* **Task item**: Exactly as they appear below, repeat the lines from the one with "measured: 37.3 nanometres" through the one with "measured: 81.2 nm", and no others.

START Entries shown

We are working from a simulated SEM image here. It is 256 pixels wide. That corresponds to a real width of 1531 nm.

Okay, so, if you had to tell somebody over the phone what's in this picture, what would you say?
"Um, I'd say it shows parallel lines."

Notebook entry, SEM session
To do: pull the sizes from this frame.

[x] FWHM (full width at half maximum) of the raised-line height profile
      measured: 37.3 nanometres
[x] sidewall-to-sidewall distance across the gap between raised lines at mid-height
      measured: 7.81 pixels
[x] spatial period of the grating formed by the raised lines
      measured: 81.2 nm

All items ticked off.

END Entries shown

* **Task response**:
      measured: 37.3 nanometres
[x] sidewall-to-sidewall distance across the gap between raised lines at mid-height
      measured: 7.81 pixels
[x] spatial period of the grating formed by the raised lines
      measured: 81.2 nm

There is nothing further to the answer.